SUPPLIED RECORDS –
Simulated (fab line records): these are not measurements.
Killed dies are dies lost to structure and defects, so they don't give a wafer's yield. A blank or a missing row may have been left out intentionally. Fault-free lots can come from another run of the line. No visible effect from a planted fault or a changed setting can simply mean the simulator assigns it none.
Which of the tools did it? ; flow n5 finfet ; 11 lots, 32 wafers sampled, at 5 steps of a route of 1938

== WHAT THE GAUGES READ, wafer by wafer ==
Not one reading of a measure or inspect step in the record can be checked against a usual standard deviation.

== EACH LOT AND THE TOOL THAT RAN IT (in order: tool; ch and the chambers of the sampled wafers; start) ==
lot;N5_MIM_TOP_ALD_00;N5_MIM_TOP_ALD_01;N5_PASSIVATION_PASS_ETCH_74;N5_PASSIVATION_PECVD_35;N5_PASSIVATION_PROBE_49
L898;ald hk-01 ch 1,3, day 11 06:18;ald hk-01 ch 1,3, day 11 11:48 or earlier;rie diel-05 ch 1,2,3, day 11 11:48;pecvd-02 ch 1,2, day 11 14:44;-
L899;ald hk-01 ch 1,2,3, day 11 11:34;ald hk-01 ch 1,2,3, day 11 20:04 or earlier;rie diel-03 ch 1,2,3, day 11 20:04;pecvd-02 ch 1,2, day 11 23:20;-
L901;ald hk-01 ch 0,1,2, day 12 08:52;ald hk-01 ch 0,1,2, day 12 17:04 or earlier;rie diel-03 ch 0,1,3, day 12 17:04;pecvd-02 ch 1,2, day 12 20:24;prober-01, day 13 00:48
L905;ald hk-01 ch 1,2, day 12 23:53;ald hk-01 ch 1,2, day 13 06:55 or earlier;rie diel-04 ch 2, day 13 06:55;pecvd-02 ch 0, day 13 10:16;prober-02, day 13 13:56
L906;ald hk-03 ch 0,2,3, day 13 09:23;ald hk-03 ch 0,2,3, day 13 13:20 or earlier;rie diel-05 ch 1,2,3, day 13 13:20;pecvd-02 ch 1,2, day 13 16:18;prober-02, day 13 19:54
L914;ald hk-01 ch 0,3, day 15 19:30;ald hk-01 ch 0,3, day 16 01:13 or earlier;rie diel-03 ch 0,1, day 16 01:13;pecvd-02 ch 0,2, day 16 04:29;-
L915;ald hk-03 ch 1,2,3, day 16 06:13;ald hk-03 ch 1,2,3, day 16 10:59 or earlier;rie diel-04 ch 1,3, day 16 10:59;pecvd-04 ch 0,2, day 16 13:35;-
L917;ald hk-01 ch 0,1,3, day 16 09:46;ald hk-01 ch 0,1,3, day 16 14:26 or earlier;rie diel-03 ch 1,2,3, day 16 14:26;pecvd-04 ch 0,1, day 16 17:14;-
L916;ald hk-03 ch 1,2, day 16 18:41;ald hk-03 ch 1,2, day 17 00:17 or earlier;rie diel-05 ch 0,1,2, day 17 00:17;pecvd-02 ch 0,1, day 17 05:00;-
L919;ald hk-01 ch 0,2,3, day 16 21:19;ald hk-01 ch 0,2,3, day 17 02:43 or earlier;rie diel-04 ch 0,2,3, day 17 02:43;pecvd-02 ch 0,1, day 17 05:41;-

ASSIGNMENT – Copy out the data above word for word, starting at its first line and ending with the line that contains "L915;ald hk-03 ch".

RESPONSE BOX –
Simulated (fab line records): these are not measurements.
Killed dies are dies lost to structure and defects, so they don't give a wafer's yield. A blank or a missing row may have been left out intentionally. Fault-free lots can come from another run of the line. No visible effect from a planted fault or a changed setting can simply mean the simulator assigns it none.
Which of the tools did it? ; flow n5 finfet ; 11 lots, 32 wafers sampled, at 5 steps of a route of 1938

== WHAT THE GAUGES READ, wafer by wafer ==
Not one reading of a measure or inspect step in the record can be checked against a usual standard deviation.

== EACH LOT AND THE TOOL THAT RAN IT (in order: tool; ch and the chambers of the sampled wafers; start) ==
lot;N5_MIM_TOP_ALD_00;N5_MIM_TOP_ALD_01;N5_PASSIVATION_PASS_ETCH_74;N5_PASSIVATION_PECVD_35;N5_PASSIVATION_PROBE_49
L898;ald hk-01 ch 1,3, day 11 06:18;ald hk-01 ch 1,3, day 11 11:48 or earlier;rie diel-05 ch 1,2,3, day 11 11:48;pecvd-02 ch 1,2, day 11 14:44;-
L899;ald hk-01 ch 1,2,3, day 11 11:34;ald hk-01 ch 1,2,3, day 11 20:04 or earlier;rie diel-03 ch 1,2,3, day 11 20:04;pecvd-02 ch 1,2, day 11 23:20;-
L901;ald hk-01 ch 0,1,2, day 12 08:52;ald hk-01 ch 0,1,2, day 12 17:04 or earlier;rie diel-03 ch 0,1,3, day 12 17:04;pecvd-02 ch 1,2, day 12 20:24;prober-01, day 13 00:48
L905;ald hk-01 ch 1,2, day 12 23:53;ald hk-01 ch 1,2, day 13 06:55 or earlier;rie diel-04 ch 2, day 13 06:55;pecvd-02 ch 0, day 13 10:16;prober-02, day 13 13:56
L906;ald hk-03 ch 0,2,3, day 13 09:23;ald hk-03 ch 0,2,3, day 13 13:20 or earlier;rie diel-05 ch 1,2,3, day 13 13:20;pecvd-02 ch 1,2, day 13 16:18;prober-02, day 13 19:54
L914;ald hk-01 ch 0,3, day 15 19:30;ald hk-01 ch 0,3, day 16 01:13 or earlier;rie diel-03 ch 0,1, day 16 01:13;pecvd-02 ch 0,2, day 16 04:29;-
L915;ald hk-03 ch 1,2,3, day 16 06:13;ald hk-03 ch 1,2,3, day 16 10:59 or earlier;rie diel-04 ch 1,3, day 16 10:59;pecvd-04 ch 0,2, day 16 13:35;-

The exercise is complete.